Required action:
The entries that follow should be written out exactly.

Supplied material START

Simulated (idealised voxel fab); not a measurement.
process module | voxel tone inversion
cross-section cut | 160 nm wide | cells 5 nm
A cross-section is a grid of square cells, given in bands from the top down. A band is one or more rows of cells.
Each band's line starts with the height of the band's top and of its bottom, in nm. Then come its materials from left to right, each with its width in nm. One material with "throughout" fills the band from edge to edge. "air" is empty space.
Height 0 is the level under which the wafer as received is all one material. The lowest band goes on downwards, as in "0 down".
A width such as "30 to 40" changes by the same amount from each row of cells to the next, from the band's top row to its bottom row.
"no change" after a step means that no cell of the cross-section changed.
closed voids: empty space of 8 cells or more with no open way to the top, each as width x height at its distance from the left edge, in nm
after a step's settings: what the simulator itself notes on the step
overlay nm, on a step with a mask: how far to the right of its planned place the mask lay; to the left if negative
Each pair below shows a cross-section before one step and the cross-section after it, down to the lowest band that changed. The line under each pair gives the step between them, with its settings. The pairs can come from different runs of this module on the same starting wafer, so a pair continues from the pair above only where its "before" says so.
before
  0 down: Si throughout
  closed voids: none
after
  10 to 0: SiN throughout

Supplied material END

Answer area:
Simulated (idealised voxel fab); not a measurement.
process module | voxel tone inversion
cross-section cut | 160 nm wide | cells 5 nm
A cross-section is a grid of square cells, given in bands from the top down. A band is one or more rows of cells.
Each band's line starts with the height of the band's top and of its bottom, in nm. Then come its materials from left to right, each with its width in nm. One material with "throughout" fills the band from edge to edge. "air" is empty space.
Height 0 is the level under which the wafer as received is all one material. The lowest band goes on downwards, as in "0 down".
A width such as "30 to 40" changes by the same amount from each row of cells to the next, from the band's top row to its bottom row.
"no change" after a step means that no cell of the cross-section changed.
closed voids: empty space of 8 cells or more with no open way to the top, each as width x height at its distance from the left edge, in nm
after a step's settings: what the simulator itself notes on the step
overlay nm, on a step with a mask: how far to the right of its planned place the mask lay; to the left if negative
Each pair below shows a cross-section before one step and the cross-section after it, down to the lowest band that changed. The line under each pair gives the step between them, with its settings. The pairs can come from different runs of this module on the same starting wafer, so a pair continues from the pair above only where its "before" says so.
before
  0 down: Si throughout
  closed voids: none
after
  10 to 0: SiN throughout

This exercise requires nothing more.